::::

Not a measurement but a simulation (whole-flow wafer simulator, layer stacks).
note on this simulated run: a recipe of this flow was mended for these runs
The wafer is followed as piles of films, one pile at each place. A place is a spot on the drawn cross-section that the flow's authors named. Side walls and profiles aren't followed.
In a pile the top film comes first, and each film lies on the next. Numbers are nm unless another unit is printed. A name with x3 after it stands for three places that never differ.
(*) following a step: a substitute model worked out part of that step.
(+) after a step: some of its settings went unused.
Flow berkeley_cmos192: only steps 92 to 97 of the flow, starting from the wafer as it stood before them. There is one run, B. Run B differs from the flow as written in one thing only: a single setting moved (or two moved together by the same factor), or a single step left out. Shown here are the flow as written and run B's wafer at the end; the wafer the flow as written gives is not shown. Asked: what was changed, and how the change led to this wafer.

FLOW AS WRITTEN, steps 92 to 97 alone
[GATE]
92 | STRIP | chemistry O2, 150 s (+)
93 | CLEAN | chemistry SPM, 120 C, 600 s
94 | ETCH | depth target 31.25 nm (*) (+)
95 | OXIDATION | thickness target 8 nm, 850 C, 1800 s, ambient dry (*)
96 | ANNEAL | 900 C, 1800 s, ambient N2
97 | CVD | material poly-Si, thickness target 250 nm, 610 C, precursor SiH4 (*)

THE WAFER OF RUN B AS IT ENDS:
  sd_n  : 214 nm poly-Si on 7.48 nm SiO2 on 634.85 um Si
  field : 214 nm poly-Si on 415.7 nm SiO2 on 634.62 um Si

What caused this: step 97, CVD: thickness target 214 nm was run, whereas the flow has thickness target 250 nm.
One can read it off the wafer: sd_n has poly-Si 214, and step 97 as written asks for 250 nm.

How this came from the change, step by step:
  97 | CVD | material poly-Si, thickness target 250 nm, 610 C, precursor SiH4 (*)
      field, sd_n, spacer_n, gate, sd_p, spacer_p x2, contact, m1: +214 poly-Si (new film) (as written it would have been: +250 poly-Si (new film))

::::

=== BRIEF ===
What is needed is every line from the start of the entries through the line containing "The wafer is", returned word for word and nothing else.

=== ANSWER SPACE ===
Not a measurement but a simulation (whole-flow wafer simulator, layer stacks).
note on this simulated run: a recipe of this flow was mended for these runs
The wafer is followed as piles of films, one pile at each place. A place is a spot on the drawn cross-section that the flow's authors named. Side walls and profiles aren't followed.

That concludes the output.